(Data extracts Opens)
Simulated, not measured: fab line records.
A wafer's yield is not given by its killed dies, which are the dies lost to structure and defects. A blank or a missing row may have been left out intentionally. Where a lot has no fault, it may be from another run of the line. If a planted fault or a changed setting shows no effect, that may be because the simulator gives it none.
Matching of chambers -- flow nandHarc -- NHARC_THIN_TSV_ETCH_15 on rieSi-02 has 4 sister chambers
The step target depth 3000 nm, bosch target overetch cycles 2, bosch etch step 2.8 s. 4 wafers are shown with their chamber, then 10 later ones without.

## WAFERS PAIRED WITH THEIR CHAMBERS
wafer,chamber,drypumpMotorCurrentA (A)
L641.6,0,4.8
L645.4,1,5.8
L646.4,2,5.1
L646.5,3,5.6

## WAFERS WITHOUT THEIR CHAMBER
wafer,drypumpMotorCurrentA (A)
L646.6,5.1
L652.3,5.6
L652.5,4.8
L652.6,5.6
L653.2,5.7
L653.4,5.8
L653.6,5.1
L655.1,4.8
(Data extracts Closes)

▸ Task item
Print exactly the lines of the listing above starting at the line containing "Matching of chambers" and ending at the line containing "## WAFERS PAIRED WITH THEIR CHAMBERS", both included.

▸ Expected answer
Matching of chambers -- flow nandHarc -- NHARC_THIN_TSV_ETCH_15 on rieSi-02 has 4 sister chambers
The step target depth 3000 nm, bosch target overetch cycles 2, bosch etch step 2.8 s. 4 wafers are shown with their chamber, then 10 later ones without.

## WAFERS PAIRED WITH THEIR CHAMBERS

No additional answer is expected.